§ Assigned task: Here is a listing. Set it down again exactly.

§ Data shown:
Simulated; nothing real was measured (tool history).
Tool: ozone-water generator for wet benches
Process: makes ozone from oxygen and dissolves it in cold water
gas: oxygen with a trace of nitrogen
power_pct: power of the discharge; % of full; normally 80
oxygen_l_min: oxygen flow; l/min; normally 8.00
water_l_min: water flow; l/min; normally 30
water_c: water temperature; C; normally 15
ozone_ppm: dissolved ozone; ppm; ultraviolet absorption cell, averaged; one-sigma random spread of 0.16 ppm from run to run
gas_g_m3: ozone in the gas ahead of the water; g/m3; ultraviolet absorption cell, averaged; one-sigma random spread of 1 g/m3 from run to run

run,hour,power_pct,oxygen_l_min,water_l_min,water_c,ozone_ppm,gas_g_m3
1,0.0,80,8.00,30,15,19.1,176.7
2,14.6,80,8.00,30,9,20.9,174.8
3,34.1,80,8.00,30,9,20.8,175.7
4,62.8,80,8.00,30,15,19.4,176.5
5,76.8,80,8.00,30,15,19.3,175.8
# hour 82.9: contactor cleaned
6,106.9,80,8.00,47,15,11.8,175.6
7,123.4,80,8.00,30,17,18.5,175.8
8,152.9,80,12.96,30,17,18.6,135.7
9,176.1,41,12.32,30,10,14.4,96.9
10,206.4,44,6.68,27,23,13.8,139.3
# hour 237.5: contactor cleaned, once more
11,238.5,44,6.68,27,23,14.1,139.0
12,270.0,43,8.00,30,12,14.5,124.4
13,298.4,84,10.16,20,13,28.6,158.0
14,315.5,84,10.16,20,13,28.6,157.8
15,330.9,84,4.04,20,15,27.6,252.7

§ Written reply:
Simulated; nothing real was measured (tool history).
Tool: ozone-water generator for wet benches
Process: makes ozone from oxygen and dissolves it in cold water
gas: oxygen with a trace of nitrogen
power_pct: power of the discharge; % of full; normally 80
oxygen_l_min: oxygen flow; l/min; normally 8.00
water_l_min: water flow; l/min; normally 30
water_c: water temperature; C; normally 15
ozone_ppm: dissolved ozone; ppm; ultraviolet absorption cell, averaged; one-sigma random spread of 0.16 ppm from run to run
gas_g_m3: ozone in the gas ahead of the water; g/m3; ultraviolet absorption cell, averaged; one-sigma random spread of 1 g/m3 from run to run

run,hour,power_pct,oxygen_l_min,water_l_min,water_c,ozone_ppm,gas_g_m3
1,0.0,80,8.00,30,15,19.1,176.7
2,14.6,80,8.00,30,9,20.9,174.8
3,34.1,80,8.00,30,9,20.8,175.7
4,62.8,80,8.00,30,15,19.4,176.5
5,76.8,80,8.00,30,15,19.3,175.8
# hour 82.9: contactor cleaned
6,106.9,80,8.00,47,15,11.8,175.6
7,123.4,80,8.00,30,17,18.5,175.8
8,152.9,80,12.96,30,17,18.6,135.7
9,176.1,41,12.32,30,10,14.4,96.9
10,206.4,44,6.68,27,23,13.8,139.3
# hour 237.5: contactor cleaned, once more
11,238.5,44,6.68,27,23,14.1,139.0
12,270.0,43,8.00,30,12,14.5,124.4
13,298.4,84,10.16,20,13,28.6,158.0
14,315.5,84,10.16,20,13,28.6,157.8
15,330.9,84,4.04,20,15,27.6,252.7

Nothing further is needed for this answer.